Below is some data. Retype exactly the lines starting at the one with "OXIDIZE, depth nm 5" and ending at the one with "SiN, thk nm 15".

[Opening Listed records section]

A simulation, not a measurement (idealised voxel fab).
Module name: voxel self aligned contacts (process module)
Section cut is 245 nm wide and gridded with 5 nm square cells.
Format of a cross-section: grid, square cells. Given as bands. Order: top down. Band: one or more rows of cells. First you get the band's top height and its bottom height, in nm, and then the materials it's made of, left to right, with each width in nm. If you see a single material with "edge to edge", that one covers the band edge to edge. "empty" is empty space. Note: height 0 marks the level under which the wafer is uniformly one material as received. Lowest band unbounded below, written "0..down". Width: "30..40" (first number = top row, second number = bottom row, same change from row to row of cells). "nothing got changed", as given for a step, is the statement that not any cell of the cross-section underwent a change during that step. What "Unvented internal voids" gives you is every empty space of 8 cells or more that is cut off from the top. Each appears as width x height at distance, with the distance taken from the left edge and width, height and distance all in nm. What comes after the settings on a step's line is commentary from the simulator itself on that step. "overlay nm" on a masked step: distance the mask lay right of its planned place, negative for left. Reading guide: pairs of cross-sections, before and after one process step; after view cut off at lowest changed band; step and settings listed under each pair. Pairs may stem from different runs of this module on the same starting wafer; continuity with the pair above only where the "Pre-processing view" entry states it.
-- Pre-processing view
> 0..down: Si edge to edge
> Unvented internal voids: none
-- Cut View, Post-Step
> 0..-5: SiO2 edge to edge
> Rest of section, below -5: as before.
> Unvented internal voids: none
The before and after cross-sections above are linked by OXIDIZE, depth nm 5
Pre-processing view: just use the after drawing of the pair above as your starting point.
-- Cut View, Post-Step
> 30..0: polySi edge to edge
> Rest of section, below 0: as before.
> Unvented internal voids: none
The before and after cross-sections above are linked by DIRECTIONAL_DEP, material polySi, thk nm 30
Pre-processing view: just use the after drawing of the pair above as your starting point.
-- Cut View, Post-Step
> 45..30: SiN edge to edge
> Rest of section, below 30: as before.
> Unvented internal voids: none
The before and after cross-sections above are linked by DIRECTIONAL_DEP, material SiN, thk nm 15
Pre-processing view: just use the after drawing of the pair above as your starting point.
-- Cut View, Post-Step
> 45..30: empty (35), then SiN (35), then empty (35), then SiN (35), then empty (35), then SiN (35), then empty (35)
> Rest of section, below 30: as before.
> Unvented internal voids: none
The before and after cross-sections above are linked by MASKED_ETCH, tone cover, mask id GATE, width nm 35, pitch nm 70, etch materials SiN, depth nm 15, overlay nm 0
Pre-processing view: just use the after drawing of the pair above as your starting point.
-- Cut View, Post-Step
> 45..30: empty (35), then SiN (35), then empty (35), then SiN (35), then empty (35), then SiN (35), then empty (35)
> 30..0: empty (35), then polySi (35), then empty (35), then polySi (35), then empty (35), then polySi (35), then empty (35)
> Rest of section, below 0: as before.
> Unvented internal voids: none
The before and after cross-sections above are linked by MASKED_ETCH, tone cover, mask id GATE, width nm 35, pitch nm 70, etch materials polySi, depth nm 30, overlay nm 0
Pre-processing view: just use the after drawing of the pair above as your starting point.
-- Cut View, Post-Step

[Closing Listed records section]

→ **Reply**
The before and after cross-sections above are linked by OXIDIZE, depth nm 5
Pre-processing view: just use the after drawing of the pair above as your starting point.
-- Cut View, Post-Step
> 30..0: polySi edge to edge
> Rest of section, below 0: as before.
> Unvented internal voids: none
The before and after cross-sections above are linked by DIRECTIONAL_DEP, material polySi, thk nm 30
Pre-processing view: just use the after drawing of the pair above as your starting point.
-- Cut View, Post-Step
> 45..30: SiN edge to edge
> Rest of section, below 30: as before.
> Unvented internal voids: none
The before and after cross-sections above are linked by DIRECTIONAL_DEP, material SiN, thk nm 15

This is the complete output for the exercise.